Your answer should be the exact lines of the data below from the one containing "route steps=1938 shown" through the one containing "start_h: hours from"; please include nothing else.

── DATASET ENTRIES ──

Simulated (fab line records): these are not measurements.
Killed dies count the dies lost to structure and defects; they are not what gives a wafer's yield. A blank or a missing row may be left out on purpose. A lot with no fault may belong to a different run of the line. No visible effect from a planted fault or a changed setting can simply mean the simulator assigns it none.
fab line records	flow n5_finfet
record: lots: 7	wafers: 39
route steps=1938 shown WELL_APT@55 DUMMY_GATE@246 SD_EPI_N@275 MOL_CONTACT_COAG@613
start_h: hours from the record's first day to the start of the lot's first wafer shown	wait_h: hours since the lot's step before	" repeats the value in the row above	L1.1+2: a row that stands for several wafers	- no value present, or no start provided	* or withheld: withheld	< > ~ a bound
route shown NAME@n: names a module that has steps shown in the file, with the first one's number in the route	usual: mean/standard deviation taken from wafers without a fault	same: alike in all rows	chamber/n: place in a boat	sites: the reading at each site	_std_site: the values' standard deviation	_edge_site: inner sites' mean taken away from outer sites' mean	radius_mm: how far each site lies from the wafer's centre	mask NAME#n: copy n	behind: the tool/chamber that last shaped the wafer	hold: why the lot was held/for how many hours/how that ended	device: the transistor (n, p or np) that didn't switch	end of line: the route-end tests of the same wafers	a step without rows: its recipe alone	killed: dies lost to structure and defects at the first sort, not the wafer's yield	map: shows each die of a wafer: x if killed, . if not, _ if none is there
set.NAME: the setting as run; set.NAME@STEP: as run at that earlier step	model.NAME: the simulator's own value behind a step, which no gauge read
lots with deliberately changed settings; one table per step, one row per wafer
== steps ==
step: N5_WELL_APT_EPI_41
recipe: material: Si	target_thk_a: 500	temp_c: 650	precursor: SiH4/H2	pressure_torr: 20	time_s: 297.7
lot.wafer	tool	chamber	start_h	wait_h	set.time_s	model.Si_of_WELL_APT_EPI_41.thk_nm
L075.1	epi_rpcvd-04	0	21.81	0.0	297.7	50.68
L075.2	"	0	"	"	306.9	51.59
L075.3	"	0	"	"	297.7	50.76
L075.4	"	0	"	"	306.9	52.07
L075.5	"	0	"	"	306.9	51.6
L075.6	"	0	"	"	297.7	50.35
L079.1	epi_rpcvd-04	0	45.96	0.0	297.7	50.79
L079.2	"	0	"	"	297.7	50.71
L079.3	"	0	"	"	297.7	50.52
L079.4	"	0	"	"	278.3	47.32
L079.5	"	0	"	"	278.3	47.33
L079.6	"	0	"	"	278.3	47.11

───

## [TASK RESULT]
route steps=1938 shown WELL_APT@55 DUMMY_GATE@246 SD_EPI_N@275 MOL_CONTACT_COAG@613
start_h: hours from the record's first day to the start of the lot's first wafer shown	wait_h: hours since the lot's step before	" repeats the value in the row above	L1.1+2: a row that stands for several wafers	- no value present, or no start provided	* or withheld: withheld	< > ~ a bound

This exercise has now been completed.